EXCERPTED RECORDS ▸
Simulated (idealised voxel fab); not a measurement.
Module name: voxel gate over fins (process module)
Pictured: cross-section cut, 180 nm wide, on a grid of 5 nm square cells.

REQUIREMENT ▸ Give back every line of the data exactly.

PROBLEM SOLUTION ▸
Simulated (idealised voxel fab); not a measurement.
Module name: voxel gate over fins (process module)
Pictured: cross-section cut, 180 nm wide, on a grid of 5 nm square cells.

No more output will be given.